Activity:
Exactly as they appear below, repeat the lines from the one with "field, active, gate and 77 more" through the one with "[with the fault]: resist loses 69.6", and no others.

Available data:
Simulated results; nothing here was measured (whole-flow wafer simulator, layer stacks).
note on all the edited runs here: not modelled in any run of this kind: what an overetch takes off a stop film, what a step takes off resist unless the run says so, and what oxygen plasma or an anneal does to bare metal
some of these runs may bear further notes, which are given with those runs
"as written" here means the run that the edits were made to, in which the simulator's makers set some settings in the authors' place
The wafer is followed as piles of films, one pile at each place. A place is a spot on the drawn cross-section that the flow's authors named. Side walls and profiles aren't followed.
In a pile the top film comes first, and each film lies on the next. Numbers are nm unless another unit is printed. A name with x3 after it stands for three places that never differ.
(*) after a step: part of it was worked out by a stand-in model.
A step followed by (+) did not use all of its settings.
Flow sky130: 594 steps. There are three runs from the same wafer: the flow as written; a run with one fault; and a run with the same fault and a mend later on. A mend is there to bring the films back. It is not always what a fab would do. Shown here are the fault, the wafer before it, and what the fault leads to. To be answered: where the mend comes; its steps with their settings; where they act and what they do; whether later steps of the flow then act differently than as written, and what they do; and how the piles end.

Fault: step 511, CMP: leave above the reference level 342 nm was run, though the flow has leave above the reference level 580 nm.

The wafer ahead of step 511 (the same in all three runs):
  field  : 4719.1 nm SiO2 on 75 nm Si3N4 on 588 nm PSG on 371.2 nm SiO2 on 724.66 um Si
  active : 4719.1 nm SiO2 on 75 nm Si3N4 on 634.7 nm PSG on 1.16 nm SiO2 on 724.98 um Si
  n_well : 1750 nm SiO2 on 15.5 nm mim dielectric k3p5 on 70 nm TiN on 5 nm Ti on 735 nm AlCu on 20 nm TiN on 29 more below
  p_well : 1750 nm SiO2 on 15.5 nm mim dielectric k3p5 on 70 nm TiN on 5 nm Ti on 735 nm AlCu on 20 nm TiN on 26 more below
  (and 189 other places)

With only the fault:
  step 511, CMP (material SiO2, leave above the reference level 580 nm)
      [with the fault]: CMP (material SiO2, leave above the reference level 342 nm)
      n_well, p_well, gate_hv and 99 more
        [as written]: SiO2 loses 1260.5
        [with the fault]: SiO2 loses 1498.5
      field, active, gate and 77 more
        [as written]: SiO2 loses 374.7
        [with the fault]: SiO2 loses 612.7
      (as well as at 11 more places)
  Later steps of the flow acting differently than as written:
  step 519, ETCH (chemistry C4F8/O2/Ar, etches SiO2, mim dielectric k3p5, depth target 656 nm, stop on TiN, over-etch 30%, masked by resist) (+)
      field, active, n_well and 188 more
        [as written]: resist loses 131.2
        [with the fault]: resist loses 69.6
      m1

Solution:
      field, active, gate and 77 more
        [as written]: SiO2 loses 374.7
        [with the fault]: SiO2 loses 612.7
      (as well as at 11 more places)
  Later steps of the flow acting differently than as written:
  step 519, ETCH (chemistry C4F8/O2/Ar, etches SiO2, mim dielectric k3p5, depth target 656 nm, stop on TiN, over-etch 30%, masked by resist) (+)
      field, active, n_well and 188 more
        [as written]: resist loses 131.2
        [with the fault]: resist loses 69.6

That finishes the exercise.